[REQUIREMENT] Set down the listing below verbatim, but only from its first line through the line containing "A cross-section is".

[DATA EXTRACTS]
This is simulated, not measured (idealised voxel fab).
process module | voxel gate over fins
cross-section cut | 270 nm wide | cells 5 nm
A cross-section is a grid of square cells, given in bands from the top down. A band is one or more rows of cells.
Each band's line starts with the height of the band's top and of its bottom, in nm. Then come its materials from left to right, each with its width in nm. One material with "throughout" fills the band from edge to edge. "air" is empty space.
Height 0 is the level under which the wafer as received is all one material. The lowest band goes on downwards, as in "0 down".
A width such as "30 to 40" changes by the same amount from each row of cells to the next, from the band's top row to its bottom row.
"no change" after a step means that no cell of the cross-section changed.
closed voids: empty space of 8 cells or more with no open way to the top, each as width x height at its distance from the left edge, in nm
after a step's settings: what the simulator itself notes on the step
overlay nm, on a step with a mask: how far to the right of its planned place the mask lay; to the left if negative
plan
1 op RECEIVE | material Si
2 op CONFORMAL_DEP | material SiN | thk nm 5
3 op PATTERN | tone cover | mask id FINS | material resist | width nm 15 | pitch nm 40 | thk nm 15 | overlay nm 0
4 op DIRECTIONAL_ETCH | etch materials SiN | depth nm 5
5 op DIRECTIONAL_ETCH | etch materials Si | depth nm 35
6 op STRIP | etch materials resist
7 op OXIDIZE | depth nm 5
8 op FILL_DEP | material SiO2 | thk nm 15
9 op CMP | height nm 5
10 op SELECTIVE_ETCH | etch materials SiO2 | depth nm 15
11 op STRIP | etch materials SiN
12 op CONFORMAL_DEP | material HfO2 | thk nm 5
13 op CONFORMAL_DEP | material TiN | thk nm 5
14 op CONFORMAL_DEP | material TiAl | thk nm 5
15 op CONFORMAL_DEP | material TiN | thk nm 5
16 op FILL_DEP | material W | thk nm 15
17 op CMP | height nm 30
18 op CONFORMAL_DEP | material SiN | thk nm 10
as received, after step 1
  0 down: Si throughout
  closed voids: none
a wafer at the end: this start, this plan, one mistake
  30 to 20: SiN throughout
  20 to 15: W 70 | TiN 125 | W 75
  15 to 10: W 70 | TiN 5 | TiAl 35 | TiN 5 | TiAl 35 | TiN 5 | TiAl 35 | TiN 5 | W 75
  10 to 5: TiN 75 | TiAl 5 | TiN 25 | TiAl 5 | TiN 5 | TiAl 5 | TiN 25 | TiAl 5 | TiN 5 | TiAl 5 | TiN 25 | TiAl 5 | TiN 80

[EXERCISE ANSWER]
This is simulated, not measured (idealised voxel fab).
process module | voxel gate over fins
cross-section cut | 270 nm wide | cells 5 nm
A cross-section is a grid of square cells, given in bands from the top down. A band is one or more rows of cells.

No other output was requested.